[SUPPLIED DATA]
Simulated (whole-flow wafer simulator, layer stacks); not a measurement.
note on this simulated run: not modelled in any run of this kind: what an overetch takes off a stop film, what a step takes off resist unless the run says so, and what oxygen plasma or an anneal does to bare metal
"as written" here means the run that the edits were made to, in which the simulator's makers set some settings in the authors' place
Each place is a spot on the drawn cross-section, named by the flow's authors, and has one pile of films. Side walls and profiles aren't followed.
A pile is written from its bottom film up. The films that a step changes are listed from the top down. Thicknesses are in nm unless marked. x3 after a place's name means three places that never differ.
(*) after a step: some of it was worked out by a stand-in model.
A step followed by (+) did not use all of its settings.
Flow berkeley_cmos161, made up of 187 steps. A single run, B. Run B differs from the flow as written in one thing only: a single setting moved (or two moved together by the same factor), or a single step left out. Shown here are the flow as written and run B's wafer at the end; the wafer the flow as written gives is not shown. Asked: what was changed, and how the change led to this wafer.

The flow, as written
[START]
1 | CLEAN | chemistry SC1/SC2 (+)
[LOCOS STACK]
[/SUPPLIED DATA]

Your task is to repeat the data exactly; please include every line.

* _EXERCISE RESULT_
Simulated (whole-flow wafer simulator, layer stacks); not a measurement.
note on this simulated run: not modelled in any run of this kind: what an overetch takes off a stop film, what a step takes off resist unless the run says so, and what oxygen plasma or an anneal does to bare metal
"as written" here means the run that the edits were made to, in which the simulator's makers set some settings in the authors' place
Each place is a spot on the drawn cross-section, named by the flow's authors, and has one pile of films. Side walls and profiles aren't followed.
A pile is written from its bottom film up. The films that a step changes are listed from the top down. Thicknesses are in nm unless marked. x3 after a place's name means three places that never differ.
(*) after a step: some of it was worked out by a stand-in model.
A step followed by (+) did not use all of its settings.
Flow berkeley_cmos161, made up of 187 steps. A single run, B. Run B differs from the flow as written in one thing only: a single setting moved (or two moved together by the same factor), or a single step left out. Shown here are the flow as written and run B's wafer at the end; the wafer the flow as written gives is not shown. Asked: what was changed, and how the change led to this wafer.

The flow, as written
[START]
1 | CLEAN | chemistry SC1/SC2 (+)
[LOCOS STACK]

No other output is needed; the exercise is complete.